INFORMATION:
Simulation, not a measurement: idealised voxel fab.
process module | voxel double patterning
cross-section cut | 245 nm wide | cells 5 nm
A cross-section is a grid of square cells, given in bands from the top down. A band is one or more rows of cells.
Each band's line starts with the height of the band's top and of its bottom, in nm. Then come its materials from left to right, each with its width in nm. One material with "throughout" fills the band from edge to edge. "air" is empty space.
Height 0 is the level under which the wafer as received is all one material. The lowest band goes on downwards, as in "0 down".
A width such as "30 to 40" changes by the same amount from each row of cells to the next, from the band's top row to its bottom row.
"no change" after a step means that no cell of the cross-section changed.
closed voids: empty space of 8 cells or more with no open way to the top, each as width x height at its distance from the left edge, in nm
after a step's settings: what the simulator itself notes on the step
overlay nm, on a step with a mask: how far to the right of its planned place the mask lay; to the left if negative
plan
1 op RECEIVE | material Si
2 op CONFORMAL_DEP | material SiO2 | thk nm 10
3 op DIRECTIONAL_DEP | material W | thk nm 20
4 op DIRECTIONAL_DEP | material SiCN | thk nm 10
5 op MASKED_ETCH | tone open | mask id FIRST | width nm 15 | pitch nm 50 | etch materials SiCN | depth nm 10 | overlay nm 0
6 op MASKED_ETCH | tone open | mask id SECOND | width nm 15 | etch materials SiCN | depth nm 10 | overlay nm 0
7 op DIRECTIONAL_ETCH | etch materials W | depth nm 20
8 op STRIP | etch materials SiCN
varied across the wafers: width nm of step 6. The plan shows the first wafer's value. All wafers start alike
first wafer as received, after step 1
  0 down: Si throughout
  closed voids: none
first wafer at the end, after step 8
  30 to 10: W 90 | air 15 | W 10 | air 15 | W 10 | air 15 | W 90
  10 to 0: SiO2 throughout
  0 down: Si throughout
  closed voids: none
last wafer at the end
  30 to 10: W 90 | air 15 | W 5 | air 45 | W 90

REQUIREMENT:
Copy, exactly and only, the lines above that begin with the one containing "A cross-section is" and finish with the one containing "8 op STRIP | etch materials SiCN".

EXERCISE SOLUTION:
A cross-section is a grid of square cells, given in bands from the top down. A band is one or more rows of cells.
Each band's line starts with the height of the band's top and of its bottom, in nm. Then come its materials from left to right, each with its width in nm. One material with "throughout" fills the band from edge to edge. "air" is empty space.
Height 0 is the level under which the wafer as received is all one material. The lowest band goes on downwards, as in "0 down".
A width such as "30 to 40" changes by the same amount from each row of cells to the next, from the band's top row to its bottom row.
"no change" after a step means that no cell of the cross-section changed.
closed voids: empty space of 8 cells or more with no open way to the top, each as width x height at its distance from the left edge, in nm
after a step's settings: what the simulator itself notes on the step
overlay nm, on a step with a mask: how far to the right of its planned place the mask lay; to the left if negative
plan
1 op RECEIVE | material Si
2 op CONFORMAL_DEP | material SiO2 | thk nm 10
3 op DIRECTIONAL_DEP | material W | thk nm 20
4 op DIRECTIONAL_DEP | material SiCN | thk nm 10
5 op MASKED_ETCH | tone open | mask id FIRST | width nm 15 | pitch nm 50 | etch materials SiCN | depth nm 10 | overlay nm 0
6 op MASKED_ETCH | tone open | mask id SECOND | width nm 15 | etch materials SiCN | depth nm 10 | overlay nm 0
7 op DIRECTIONAL_ETCH | etch materials W | depth nm 20
8 op STRIP | etch materials SiCN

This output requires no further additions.